Work request:
All of the records must be repeated exactly.

Supplied material Block Start
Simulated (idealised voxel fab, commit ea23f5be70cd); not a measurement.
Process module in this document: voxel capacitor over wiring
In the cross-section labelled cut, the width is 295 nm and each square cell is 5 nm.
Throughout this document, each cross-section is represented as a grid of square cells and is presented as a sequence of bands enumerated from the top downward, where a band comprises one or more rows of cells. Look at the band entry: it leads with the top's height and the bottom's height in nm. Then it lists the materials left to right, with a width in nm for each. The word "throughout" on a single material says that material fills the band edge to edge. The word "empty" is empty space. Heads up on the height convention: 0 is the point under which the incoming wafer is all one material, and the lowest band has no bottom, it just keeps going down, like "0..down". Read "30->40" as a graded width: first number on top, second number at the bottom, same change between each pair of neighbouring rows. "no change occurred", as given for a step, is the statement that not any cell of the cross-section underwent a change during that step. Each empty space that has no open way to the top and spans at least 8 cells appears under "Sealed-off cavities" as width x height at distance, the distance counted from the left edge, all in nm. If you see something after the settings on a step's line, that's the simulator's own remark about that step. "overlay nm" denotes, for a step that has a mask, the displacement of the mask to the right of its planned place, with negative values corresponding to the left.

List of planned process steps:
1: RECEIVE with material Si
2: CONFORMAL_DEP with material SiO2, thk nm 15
Supplied material Block End

Written answer:
Simulated (idealised voxel fab, commit ea23f5be70cd); not a measurement.
Process module in this document: voxel capacitor over wiring
In the cross-section labelled cut, the width is 295 nm and each square cell is 5 nm.
Throughout this document, each cross-section is represented as a grid of square cells and is presented as a sequence of bands enumerated from the top downward, where a band comprises one or more rows of cells. Look at the band entry: it leads with the top's height and the bottom's height in nm. Then it lists the materials left to right, with a width in nm for each. The word "throughout" on a single material says that material fills the band edge to edge. The word "empty" is empty space. Heads up on the height convention: 0 is the point under which the incoming wafer is all one material, and the lowest band has no bottom, it just keeps going down, like "0..down". Read "30->40" as a graded width: first number on top, second number at the bottom, same change between each pair of neighbouring rows. "no change occurred", as given for a step, is the statement that not any cell of the cross-section underwent a change during that step. Each empty space that has no open way to the top and spans at least 8 cells appears under "Sealed-off cavities" as width x height at distance, the distance counted from the left edge, all in nm. If you see something after the settings on a step's line, that's the simulator's own remark about that step. "overlay nm" denotes, for a step that has a mask, the displacement of the mask to the right of its planned place, with negative values corresponding to the left.

List of planned process steps:
1: RECEIVE with material Si
2: CONFORMAL_DEP with material SiO2, thk nm 15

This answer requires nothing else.